[[ GIVEN INFORMATION open ]]

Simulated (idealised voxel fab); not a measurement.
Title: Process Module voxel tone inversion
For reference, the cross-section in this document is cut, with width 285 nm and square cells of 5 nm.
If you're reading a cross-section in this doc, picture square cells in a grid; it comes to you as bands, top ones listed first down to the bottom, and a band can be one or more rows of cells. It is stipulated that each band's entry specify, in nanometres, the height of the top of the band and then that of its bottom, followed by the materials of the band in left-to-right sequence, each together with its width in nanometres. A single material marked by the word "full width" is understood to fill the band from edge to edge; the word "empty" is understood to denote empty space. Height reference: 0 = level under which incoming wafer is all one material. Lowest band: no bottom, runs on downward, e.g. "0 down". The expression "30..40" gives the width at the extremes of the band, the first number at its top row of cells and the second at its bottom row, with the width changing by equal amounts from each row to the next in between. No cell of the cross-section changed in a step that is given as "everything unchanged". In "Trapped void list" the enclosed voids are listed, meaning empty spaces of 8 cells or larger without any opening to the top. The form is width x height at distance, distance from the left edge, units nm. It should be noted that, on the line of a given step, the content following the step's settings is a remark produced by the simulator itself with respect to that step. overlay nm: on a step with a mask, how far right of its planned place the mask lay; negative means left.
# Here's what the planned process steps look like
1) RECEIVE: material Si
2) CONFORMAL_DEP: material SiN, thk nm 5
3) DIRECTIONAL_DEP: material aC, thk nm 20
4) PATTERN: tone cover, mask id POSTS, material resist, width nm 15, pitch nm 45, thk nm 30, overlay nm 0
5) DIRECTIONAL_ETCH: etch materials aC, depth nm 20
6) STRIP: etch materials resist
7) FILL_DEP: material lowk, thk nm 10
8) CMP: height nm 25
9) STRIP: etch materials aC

[[ GIVEN INFORMATION closed ]]

Both the first line of the records above and the line containing "For reference, the" are to be transcribed exactly, together with every line between them, and nothing else.

(EXERCISE RESPONSE):
Simulated (idealised voxel fab); not a measurement.
Title: Process Module voxel tone inversion
For reference, the cross-section in this document is cut, with width 285 nm and square cells of 5 nm.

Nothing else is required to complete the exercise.